⟨

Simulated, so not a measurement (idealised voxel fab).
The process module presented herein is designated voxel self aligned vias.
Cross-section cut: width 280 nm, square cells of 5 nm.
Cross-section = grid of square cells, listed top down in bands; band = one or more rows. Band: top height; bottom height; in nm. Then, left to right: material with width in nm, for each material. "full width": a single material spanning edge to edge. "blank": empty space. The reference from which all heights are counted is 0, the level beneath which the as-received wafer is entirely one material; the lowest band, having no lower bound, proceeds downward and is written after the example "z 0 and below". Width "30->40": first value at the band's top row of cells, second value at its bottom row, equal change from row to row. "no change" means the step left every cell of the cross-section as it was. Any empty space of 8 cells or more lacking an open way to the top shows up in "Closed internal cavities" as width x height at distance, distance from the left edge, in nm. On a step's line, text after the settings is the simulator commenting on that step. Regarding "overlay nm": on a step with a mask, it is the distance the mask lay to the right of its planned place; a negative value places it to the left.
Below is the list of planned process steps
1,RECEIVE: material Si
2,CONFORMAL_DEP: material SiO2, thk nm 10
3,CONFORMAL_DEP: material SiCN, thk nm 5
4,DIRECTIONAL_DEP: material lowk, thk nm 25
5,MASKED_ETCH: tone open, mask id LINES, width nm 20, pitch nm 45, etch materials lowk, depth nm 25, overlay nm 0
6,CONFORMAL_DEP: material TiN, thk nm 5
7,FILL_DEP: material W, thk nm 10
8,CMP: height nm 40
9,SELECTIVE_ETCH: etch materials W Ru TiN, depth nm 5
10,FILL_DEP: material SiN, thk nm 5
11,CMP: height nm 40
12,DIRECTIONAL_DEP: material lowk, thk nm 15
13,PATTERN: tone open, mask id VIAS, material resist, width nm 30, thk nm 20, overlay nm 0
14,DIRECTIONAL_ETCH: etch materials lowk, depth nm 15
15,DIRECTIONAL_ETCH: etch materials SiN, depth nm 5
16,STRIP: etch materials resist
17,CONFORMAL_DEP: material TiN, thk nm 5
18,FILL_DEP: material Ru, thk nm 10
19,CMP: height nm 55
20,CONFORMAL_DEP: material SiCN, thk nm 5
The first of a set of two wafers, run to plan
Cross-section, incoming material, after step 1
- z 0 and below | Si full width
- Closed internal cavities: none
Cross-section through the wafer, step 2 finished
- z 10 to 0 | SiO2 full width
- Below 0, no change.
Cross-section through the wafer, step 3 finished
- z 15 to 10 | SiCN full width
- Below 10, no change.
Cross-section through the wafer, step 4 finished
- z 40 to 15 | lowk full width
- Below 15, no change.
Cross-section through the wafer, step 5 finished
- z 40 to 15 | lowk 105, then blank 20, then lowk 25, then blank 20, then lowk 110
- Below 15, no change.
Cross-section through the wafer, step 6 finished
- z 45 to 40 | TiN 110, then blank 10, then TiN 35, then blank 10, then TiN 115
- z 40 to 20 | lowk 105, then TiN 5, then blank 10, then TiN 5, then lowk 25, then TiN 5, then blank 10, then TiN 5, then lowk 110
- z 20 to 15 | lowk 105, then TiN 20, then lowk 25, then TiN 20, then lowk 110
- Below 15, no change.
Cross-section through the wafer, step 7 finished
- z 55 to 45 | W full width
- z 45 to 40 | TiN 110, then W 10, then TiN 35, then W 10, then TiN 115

⟩

Output the lines of the records above exactly as they appear, from the line containing "- Closed internal cavities: none" through the line containing "- z 45 to 40 | TiN 110, then blank".

- Closed internal cavities: none
Cross-section through the wafer, step 2 finished
- z 10 to 0 | SiO2 full width
- Below 0, no change.
Cross-section through the wafer, step 3 finished
- z 15 to 10 | SiCN full width
- Below 10, no change.
Cross-section through the wafer, step 4 finished
- z 40 to 15 | lowk full width
- Below 15, no change.
Cross-section through the wafer, step 5 finished
- z 40 to 15 | lowk 105, then blank 20, then lowk 25, then blank 20, then lowk 110
- Below 15, no change.
Cross-section through the wafer, step 6 finished
- z 45 to 40 | TiN 110, then blank 10, then TiN 35, then blank 10, then TiN 115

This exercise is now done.